▸ **RECORDS SHOWN**:
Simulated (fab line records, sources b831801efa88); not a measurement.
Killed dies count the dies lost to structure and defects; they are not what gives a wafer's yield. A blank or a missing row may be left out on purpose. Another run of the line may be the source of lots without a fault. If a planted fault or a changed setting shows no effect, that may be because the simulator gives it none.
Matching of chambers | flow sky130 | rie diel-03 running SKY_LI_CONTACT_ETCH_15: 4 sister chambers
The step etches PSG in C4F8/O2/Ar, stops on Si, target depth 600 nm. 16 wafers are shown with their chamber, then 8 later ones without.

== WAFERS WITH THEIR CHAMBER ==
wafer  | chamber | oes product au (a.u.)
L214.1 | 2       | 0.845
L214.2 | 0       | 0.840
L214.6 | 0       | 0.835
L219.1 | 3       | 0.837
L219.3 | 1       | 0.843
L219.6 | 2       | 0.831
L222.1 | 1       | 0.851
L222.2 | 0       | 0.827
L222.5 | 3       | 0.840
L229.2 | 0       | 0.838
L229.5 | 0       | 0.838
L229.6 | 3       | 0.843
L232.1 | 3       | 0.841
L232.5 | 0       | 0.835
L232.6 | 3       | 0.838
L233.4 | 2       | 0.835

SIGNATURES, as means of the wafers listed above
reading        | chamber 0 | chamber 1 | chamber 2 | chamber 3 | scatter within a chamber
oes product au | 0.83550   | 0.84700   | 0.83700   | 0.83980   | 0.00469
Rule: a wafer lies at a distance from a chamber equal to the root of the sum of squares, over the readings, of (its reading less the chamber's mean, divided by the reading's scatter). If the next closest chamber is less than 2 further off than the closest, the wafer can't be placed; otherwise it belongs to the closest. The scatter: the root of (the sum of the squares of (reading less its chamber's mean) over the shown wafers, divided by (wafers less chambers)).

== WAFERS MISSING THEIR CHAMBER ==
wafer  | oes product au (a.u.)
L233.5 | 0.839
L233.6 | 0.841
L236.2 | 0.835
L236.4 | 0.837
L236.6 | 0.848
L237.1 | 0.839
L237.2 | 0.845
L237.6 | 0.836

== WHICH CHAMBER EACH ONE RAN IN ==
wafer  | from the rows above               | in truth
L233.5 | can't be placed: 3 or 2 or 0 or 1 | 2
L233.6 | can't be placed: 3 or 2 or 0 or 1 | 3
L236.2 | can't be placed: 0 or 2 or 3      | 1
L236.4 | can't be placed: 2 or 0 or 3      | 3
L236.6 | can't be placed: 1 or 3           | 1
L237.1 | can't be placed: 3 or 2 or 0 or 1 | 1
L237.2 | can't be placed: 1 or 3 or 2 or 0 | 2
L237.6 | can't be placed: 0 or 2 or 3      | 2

▸ **WORK INSTRUCTION**: Each line from the beginning of the entries to the line with "within a chamber" must be repeated exactly, with both end lines kept and no other lines given.

▸ **TASK ANSWER**:
Simulated (fab line records, sources b831801efa88); not a measurement.
Killed dies count the dies lost to structure and defects; they are not what gives a wafer's yield. A blank or a missing row may be left out on purpose. Another run of the line may be the source of lots without a fault. If a planted fault or a changed setting shows no effect, that may be because the simulator gives it none.
Matching of chambers | flow sky130 | rie diel-03 running SKY_LI_CONTACT_ETCH_15: 4 sister chambers
The step etches PSG in C4F8/O2/Ar, stops on Si, target depth 600 nm. 16 wafers are shown with their chamber, then 8 later ones without.

== WAFERS WITH THEIR CHAMBER ==
wafer  | chamber | oes product au (a.u.)
L214.1 | 2       | 0.845
L214.2 | 0       | 0.840
L214.6 | 0       | 0.835
L219.1 | 3       | 0.837
L219.3 | 1       | 0.843
L219.6 | 2       | 0.831
L222.1 | 1       | 0.851
L222.2 | 0       | 0.827
L222.5 | 3       | 0.840
L229.2 | 0       | 0.838
L229.5 | 0       | 0.838
L229.6 | 3       | 0.843
L232.1 | 3       | 0.841
L232.5 | 0       | 0.835
L232.6 | 3       | 0.838
L233.4 | 2       | 0.835

SIGNATURES, as means of the wafers listed above
reading        | chamber 0 | chamber 1 | chamber 2 | chamber 3 | scatter within a chamber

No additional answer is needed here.